# Work request
In this exercise, the entries below are to be transcribed exactly, line by line.

BEGIN

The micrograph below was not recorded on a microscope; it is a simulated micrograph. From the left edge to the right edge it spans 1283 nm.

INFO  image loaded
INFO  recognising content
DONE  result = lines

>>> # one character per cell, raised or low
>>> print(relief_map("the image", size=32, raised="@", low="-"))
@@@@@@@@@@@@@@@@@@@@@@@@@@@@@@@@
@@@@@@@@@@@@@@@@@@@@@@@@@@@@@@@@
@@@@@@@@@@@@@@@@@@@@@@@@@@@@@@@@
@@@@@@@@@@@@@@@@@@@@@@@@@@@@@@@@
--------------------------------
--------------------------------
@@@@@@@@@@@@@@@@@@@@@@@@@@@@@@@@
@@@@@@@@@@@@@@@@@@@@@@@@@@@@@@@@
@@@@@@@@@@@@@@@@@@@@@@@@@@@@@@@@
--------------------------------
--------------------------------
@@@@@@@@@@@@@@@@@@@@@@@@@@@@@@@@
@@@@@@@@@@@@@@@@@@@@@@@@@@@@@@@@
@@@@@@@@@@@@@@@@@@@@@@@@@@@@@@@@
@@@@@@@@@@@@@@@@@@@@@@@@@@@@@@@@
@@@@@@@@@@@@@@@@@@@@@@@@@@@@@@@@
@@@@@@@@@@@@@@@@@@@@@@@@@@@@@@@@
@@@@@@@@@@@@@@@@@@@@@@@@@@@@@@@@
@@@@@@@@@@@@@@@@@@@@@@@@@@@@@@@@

END

# Your solution
The micrograph below was not recorded on a microscope; it is a simulated micrograph. From the left edge to the right edge it spans 1283 nm.

INFO  image loaded
INFO  recognising content
DONE  result = lines

>>> # one character per cell, raised or low
>>> print(relief_map("the image", size=32, raised="@", low="-"))
@@@@@@@@@@@@@@@@@@@@@@@@@@@@@@@@
@@@@@@@@@@@@@@@@@@@@@@@@@@@@@@@@
@@@@@@@@@@@@@@@@@@@@@@@@@@@@@@@@
@@@@@@@@@@@@@@@@@@@@@@@@@@@@@@@@
--------------------------------
--------------------------------
@@@@@@@@@@@@@@@@@@@@@@@@@@@@@@@@
@@@@@@@@@@@@@@@@@@@@@@@@@@@@@@@@
@@@@@@@@@@@@@@@@@@@@@@@@@@@@@@@@
--------------------------------
--------------------------------
@@@@@@@@@@@@@@@@@@@@@@@@@@@@@@@@
@@@@@@@@@@@@@@@@@@@@@@@@@@@@@@@@
@@@@@@@@@@@@@@@@@@@@@@@@@@@@@@@@
@@@@@@@@@@@@@@@@@@@@@@@@@@@@@@@@
@@@@@@@@@@@@@@@@@@@@@@@@@@@@@@@@
@@@@@@@@@@@@@@@@@@@@@@@@@@@@@@@@
@@@@@@@@@@@@@@@@@@@@@@@@@@@@@@@@
@@@@@@@@@@@@@@@@@@@@@@@@@@@@@@@@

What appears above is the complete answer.